== == ==

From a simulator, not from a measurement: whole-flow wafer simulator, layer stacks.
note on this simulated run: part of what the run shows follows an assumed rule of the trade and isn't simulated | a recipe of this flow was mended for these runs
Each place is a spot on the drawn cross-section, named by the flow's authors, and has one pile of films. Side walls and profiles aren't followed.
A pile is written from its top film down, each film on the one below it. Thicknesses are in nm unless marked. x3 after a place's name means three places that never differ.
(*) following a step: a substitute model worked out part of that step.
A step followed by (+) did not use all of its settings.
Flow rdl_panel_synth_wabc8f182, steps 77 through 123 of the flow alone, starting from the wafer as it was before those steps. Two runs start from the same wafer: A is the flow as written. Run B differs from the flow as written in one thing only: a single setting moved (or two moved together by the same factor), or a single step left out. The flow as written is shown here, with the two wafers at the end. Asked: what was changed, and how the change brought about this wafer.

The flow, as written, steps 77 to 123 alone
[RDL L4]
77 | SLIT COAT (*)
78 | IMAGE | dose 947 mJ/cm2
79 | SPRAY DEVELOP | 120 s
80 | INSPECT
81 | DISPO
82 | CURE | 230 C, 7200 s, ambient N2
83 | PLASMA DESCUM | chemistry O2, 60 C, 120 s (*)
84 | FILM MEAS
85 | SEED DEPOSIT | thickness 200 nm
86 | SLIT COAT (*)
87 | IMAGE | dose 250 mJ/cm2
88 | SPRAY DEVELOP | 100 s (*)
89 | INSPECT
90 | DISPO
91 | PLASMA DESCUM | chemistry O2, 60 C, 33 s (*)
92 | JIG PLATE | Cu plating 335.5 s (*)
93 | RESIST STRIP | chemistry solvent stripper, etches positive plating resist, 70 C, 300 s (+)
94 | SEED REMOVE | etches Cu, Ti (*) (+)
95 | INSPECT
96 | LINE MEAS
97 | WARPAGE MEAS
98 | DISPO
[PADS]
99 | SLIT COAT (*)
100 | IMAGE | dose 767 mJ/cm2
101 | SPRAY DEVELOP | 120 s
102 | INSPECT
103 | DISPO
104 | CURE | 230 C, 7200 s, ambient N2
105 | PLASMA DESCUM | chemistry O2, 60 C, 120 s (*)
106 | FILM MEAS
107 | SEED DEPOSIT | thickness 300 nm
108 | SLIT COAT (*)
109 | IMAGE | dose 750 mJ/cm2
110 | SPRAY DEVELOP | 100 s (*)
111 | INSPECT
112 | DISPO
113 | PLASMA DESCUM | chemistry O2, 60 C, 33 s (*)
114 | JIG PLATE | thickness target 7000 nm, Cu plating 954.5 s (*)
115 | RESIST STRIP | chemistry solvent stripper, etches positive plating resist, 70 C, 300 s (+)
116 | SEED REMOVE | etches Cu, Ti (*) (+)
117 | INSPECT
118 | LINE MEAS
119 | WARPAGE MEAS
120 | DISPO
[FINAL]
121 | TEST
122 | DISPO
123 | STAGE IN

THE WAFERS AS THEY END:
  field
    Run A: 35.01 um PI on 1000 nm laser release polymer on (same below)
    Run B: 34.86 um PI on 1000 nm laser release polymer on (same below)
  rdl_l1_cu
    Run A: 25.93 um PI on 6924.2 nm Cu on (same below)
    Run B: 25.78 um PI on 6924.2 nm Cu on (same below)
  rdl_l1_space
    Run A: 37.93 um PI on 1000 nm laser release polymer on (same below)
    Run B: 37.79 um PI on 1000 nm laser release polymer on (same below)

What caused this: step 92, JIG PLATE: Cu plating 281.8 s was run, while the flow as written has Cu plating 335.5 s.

== == ==

> **REQUIREMENT**: Every line above from the line with "105 | PLASMA" to the line with "Run B: 37.79" is wanted, ends included; write them out exactly and add no other line.

> **YOUR SOLUTION**:
105 | PLASMA DESCUM | chemistry O2, 60 C, 120 s (*)
106 | FILM MEAS
107 | SEED DEPOSIT | thickness 300 nm
108 | SLIT COAT (*)
109 | IMAGE | dose 750 mJ/cm2
110 | SPRAY DEVELOP | 100 s (*)
111 | INSPECT
112 | DISPO
113 | PLASMA DESCUM | chemistry O2, 60 C, 33 s (*)
114 | JIG PLATE | thickness target 7000 nm, Cu plating 954.5 s (*)
115 | RESIST STRIP | chemistry solvent stripper, etches positive plating resist, 70 C, 300 s (+)
116 | SEED REMOVE | etches Cu, Ti (*) (+)
117 | INSPECT
118 | LINE MEAS
119 | WARPAGE MEAS
120 | DISPO
[FINAL]
121 | TEST
122 | DISPO
123 | STAGE IN

THE WAFERS AS THEY END:
  field
    Run A: 35.01 um PI on 1000 nm laser release polymer on (same below)
    Run B: 34.86 um PI on 1000 nm laser release polymer on (same below)
  rdl_l1_cu
    Run A: 25.93 um PI on 6924.2 nm Cu on (same below)
    Run B: 25.78 um PI on 6924.2 nm Cu on (same below)
  rdl_l1_space
    Run A: 37.93 um PI on 1000 nm laser release polymer on (same below)
    Run B: 37.79 um PI on 1000 nm laser release polymer on (same below)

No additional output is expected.